== Segment start ==

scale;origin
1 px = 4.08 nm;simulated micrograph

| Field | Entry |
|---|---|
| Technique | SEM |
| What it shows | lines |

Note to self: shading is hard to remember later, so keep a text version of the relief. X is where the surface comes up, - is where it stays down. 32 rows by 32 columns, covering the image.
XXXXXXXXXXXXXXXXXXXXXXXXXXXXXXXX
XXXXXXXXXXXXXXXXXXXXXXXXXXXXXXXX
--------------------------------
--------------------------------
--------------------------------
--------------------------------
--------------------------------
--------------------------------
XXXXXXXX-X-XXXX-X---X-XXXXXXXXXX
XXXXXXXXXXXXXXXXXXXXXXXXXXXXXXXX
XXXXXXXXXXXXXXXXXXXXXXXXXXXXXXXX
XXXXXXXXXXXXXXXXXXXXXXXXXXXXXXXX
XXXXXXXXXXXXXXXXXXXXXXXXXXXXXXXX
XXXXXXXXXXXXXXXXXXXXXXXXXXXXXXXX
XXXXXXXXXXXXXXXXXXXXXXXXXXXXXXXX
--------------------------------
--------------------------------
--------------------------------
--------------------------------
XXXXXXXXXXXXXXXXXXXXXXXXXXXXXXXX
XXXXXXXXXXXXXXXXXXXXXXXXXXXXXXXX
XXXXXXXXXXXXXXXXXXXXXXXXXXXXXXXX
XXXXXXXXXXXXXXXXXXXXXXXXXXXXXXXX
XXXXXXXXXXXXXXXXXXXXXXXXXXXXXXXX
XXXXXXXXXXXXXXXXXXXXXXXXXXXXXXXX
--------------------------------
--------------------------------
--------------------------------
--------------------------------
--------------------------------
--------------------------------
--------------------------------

== Segment end ==

# Assignment:
All lines in the listing above between the line with "Technique | SEM |" and the line with "Note to self: shading", inclusive, should be set down exactly, and no line outside that range.

# Your solution:
| Technique | SEM |
| What it shows | lines |

Note to self: shading is hard to remember later, so keep a text version of the relief. X is where the surface comes up, - is where it stays down. 32 rows by 32 columns, covering the image.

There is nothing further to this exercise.